#### [Given entries]
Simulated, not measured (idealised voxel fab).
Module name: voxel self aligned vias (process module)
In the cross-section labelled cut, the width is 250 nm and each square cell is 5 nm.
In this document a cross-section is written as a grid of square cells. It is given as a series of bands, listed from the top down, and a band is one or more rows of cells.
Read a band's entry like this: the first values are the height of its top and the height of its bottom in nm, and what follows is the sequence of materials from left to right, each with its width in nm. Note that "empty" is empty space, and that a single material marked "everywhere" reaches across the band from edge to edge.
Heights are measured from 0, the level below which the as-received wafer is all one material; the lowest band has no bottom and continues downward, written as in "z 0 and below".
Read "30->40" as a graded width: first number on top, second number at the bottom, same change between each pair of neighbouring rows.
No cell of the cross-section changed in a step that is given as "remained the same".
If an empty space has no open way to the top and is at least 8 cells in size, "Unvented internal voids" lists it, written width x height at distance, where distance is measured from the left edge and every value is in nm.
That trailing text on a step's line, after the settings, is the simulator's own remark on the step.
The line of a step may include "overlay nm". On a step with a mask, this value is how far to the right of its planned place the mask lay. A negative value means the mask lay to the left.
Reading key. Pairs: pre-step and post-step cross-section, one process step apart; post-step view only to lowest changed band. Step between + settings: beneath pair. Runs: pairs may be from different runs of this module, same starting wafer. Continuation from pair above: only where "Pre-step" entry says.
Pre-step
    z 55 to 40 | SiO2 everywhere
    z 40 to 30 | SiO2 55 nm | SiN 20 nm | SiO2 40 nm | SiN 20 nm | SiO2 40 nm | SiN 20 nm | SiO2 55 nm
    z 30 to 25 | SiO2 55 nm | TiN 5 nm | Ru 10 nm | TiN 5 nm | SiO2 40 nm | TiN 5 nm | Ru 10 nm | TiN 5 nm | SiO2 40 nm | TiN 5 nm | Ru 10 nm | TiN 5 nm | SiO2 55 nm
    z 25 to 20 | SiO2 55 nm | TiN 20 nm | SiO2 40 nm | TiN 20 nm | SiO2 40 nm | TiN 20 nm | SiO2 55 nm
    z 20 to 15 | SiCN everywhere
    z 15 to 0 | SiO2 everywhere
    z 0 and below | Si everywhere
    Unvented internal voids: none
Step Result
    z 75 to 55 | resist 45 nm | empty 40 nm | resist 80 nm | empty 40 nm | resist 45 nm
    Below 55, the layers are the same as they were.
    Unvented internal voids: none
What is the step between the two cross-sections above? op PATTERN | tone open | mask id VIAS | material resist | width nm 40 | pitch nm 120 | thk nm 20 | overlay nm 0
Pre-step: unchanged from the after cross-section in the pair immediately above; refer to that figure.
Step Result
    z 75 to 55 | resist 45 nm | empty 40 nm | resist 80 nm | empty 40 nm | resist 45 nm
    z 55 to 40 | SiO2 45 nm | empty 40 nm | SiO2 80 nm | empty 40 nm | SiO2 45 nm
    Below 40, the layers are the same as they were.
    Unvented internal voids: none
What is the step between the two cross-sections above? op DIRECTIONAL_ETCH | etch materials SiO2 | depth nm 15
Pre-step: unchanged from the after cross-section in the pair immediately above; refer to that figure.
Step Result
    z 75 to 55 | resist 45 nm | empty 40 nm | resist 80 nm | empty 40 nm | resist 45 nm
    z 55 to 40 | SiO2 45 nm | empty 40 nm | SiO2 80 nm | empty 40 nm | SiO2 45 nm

#### [Activity]
Look above and repeat, character for character, the lines from the first one to the line with "z 40 to 30 |", counting both.

#### [Exercise answer]
Simulated, not measured (idealised voxel fab).
Module name: voxel self aligned vias (process module)
In the cross-section labelled cut, the width is 250 nm and each square cell is 5 nm.
In this document a cross-section is written as a grid of square cells. It is given as a series of bands, listed from the top down, and a band is one or more rows of cells.
Read a band's entry like this: the first values are the height of its top and the height of its bottom in nm, and what follows is the sequence of materials from left to right, each with its width in nm. Note that "empty" is empty space, and that a single material marked "everywhere" reaches across the band from edge to edge.
Heights are measured from 0, the level below which the as-received wafer is all one material; the lowest band has no bottom and continues downward, written as in "z 0 and below".
Read "30->40" as a graded width: first number on top, second number at the bottom, same change between each pair of neighbouring rows.
No cell of the cross-section changed in a step that is given as "remained the same".
If an empty space has no open way to the top and is at least 8 cells in size, "Unvented internal voids" lists it, written width x height at distance, where distance is measured from the left edge and every value is in nm.
That trailing text on a step's line, after the settings, is the simulator's own remark on the step.
The line of a step may include "overlay nm". On a step with a mask, this value is how far to the right of its planned place the mask lay. A negative value means the mask lay to the left.
Reading key. Pairs: pre-step and post-step cross-section, one process step apart; post-step view only to lowest changed band. Step between + settings: beneath pair. Runs: pairs may be from different runs of this module, same starting wafer. Continuation from pair above: only where "Pre-step" entry says.
Pre-step
    z 55 to 40 | SiO2 everywhere
    z 40 to 30 | SiO2 55 nm | SiN 20 nm | SiO2 40 nm | SiN 20 nm | SiO2 40 nm | SiN 20 nm | SiO2 55 nm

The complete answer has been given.